*** Begin section ***

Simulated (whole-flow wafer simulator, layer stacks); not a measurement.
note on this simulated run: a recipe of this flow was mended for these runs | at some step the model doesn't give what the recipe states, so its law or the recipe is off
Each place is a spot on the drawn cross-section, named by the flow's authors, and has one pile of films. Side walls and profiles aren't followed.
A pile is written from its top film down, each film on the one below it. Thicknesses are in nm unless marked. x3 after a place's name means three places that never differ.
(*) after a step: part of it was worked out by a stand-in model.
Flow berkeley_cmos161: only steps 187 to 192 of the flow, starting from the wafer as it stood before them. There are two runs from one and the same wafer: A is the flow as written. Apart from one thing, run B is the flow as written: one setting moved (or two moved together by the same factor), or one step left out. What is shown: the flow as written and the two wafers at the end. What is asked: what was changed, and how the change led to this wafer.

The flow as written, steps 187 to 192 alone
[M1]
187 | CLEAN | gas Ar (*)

*** End section ***

Work instruction:
Output all of the entries without altering a single word.

Response area:
Simulated (whole-flow wafer simulator, layer stacks); not a measurement.
note on this simulated run: a recipe of this flow was mended for these runs | at some step the model doesn't give what the recipe states, so its law or the recipe is off
Each place is a spot on the drawn cross-section, named by the flow's authors, and has one pile of films. Side walls and profiles aren't followed.
A pile is written from its top film down, each film on the one below it. Thicknesses are in nm unless marked. x3 after a place's name means three places that never differ.
(*) after a step: part of it was worked out by a stand-in model.
Flow berkeley_cmos161: only steps 187 to 192 of the flow, starting from the wafer as it stood before them. There are two runs from one and the same wafer: A is the flow as written. Apart from one thing, run B is the flow as written: one setting moved (or two moved together by the same factor), or one step left out. What is shown: the flow as written and the two wafers at the end. What is asked: what was changed, and how the change led to this wafer.

The flow as written, steps 187 to 192 alone
[M1]
187 | CLEAN | gas Ar (*)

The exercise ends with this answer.